### [DATASET ENTRIES]
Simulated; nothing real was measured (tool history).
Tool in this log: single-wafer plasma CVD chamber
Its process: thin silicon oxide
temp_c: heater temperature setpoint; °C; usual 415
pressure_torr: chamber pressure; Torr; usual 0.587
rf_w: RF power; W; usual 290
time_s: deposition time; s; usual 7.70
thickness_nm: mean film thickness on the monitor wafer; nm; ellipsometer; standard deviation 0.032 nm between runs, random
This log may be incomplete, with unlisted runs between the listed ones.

### [WORK TASK]
Return all of the above records exactly, leaving no line out.

### [RESPONSE BOX]
Simulated; nothing real was measured (tool history).
Tool in this log: single-wafer plasma CVD chamber
Its process: thin silicon oxide
temp_c: heater temperature setpoint; °C; usual 415
pressure_torr: chamber pressure; Torr; usual 0.587
rf_w: RF power; W; usual 290
time_s: deposition time; s; usual 7.70
thickness_nm: mean film thickness on the monitor wafer; nm; ellipsometer; standard deviation 0.032 nm between runs, random
This log may be incomplete, with unlisted runs between the listed ones.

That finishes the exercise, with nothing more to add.